**Work instruction:**
Without changing anything, copy out each entry.

**Provided data:**
:::

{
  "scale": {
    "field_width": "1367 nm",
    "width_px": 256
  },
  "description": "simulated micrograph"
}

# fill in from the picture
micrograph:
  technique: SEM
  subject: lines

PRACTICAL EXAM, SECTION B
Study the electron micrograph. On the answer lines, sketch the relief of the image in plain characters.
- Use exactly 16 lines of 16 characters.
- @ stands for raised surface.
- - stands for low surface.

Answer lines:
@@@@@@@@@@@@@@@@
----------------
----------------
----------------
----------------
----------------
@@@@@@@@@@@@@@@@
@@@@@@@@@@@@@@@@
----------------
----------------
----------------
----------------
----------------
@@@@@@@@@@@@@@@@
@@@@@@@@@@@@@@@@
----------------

:::

**Exercise response:**
{
  "scale": {
    "field_width": "1367 nm",
    "width_px": 256
  },
  "description": "simulated micrograph"
}

# fill in from the picture
micrograph:
  technique: SEM
  subject: lines

PRACTICAL EXAM, SECTION B
Study the electron micrograph. On the answer lines, sketch the relief of the image in plain characters.
- Use exactly 16 lines of 16 characters.
- @ stands for raised surface.
- - stands for low surface.

Answer lines:
@@@@@@@@@@@@@@@@
----------------
----------------
----------------
----------------
----------------
@@@@@@@@@@@@@@@@
@@@@@@@@@@@@@@@@
----------------
----------------
----------------
----------------
----------------
@@@@@@@@@@@@@@@@
@@@@@@@@@@@@@@@@
----------------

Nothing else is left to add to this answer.